■ Extracted records
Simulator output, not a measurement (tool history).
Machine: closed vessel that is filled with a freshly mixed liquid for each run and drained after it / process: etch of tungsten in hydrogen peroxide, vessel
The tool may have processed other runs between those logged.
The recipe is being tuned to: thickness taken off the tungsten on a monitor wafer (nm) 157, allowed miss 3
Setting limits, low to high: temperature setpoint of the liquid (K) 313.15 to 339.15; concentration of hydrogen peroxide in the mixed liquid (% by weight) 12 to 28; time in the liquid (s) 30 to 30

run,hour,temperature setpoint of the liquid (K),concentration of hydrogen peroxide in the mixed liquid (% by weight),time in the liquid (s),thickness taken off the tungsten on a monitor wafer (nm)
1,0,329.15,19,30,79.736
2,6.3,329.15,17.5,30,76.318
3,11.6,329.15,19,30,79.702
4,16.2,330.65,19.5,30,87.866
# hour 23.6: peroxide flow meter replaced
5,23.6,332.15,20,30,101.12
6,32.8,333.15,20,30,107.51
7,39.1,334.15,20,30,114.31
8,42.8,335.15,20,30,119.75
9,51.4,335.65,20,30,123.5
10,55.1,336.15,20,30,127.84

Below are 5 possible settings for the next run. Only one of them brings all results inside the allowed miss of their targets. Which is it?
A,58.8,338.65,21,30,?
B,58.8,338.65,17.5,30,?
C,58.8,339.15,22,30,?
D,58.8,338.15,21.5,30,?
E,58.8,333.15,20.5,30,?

■ Action item
Each line of the material is to be returned precisely as written.

■ Your solution
Simulator output, not a measurement (tool history).
Machine: closed vessel that is filled with a freshly mixed liquid for each run and drained after it / process: etch of tungsten in hydrogen peroxide, vessel
The tool may have processed other runs between those logged.
The recipe is being tuned to: thickness taken off the tungsten on a monitor wafer (nm) 157, allowed miss 3
Setting limits, low to high: temperature setpoint of the liquid (K) 313.15 to 339.15; concentration of hydrogen peroxide in the mixed liquid (% by weight) 12 to 28; time in the liquid (s) 30 to 30

run,hour,temperature setpoint of the liquid (K),concentration of hydrogen peroxide in the mixed liquid (% by weight),time in the liquid (s),thickness taken off the tungsten on a monitor wafer (nm)
1,0,329.15,19,30,79.736
2,6.3,329.15,17.5,30,76.318
3,11.6,329.15,19,30,79.702
4,16.2,330.65,19.5,30,87.866
# hour 23.6: peroxide flow meter replaced
5,23.6,332.15,20,30,101.12
6,32.8,333.15,20,30,107.51
7,39.1,334.15,20,30,114.31
8,42.8,335.15,20,30,119.75
9,51.4,335.65,20,30,123.5
10,55.1,336.15,20,30,127.84

Below are 5 possible settings for the next run. Only one of them brings all results inside the allowed miss of their targets. Which is it?
A,58.8,338.65,21,30,?
B,58.8,338.65,17.5,30,?
C,58.8,339.15,22,30,?
D,58.8,338.15,21.5,30,?
E,58.8,333.15,20.5,30,?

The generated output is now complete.